--- START ---

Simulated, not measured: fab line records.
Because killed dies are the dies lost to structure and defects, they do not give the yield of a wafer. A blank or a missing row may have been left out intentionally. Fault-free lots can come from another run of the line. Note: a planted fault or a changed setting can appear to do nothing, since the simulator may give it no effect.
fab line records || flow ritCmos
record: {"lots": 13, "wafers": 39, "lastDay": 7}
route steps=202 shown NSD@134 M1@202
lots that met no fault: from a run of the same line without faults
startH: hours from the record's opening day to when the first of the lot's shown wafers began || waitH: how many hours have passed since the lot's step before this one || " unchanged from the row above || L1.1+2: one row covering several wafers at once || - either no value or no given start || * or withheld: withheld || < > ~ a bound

--- END ---

**Assigned task**
Return every record, word for word.

**Response box**
Simulated, not measured: fab line records.
Because killed dies are the dies lost to structure and defects, they do not give the yield of a wafer. A blank or a missing row may have been left out intentionally. Fault-free lots can come from another run of the line. Note: a planted fault or a changed setting can appear to do nothing, since the simulator may give it no effect.
fab line records || flow ritCmos
record: {"lots": 13, "wafers": 39, "lastDay": 7}
route steps=202 shown NSD@134 M1@202
lots that met no fault: from a run of the same line without faults
startH: hours from the record's opening day to when the first of the lot's shown wafers began || waitH: how many hours have passed since the lot's step before this one || " unchanged from the row above || L1.1+2: one row covering several wafers at once || - either no value or no given start || * or withheld: withheld || < > ~ a bound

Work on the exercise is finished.